— RECORD SET —
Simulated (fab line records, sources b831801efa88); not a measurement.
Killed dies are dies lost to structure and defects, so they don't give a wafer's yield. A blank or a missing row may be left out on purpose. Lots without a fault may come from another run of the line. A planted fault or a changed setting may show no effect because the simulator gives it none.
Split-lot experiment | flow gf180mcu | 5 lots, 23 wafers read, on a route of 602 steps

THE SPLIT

— TASK ITEM —
The listing above is to be reproduced without a single change.

— WORKED SOLUTION —
Simulated (fab line records, sources b831801efa88); not a measurement.
Killed dies are dies lost to structure and defects, so they don't give a wafer's yield. A blank or a missing row may be left out on purpose. Lots without a fault may come from another run of the line. A planted fault or a changed setting may show no effect because the simulator gives it none.
Split-lot experiment | flow gf180mcu | 5 lots, 23 wafers read, on a route of 602 steps

THE SPLIT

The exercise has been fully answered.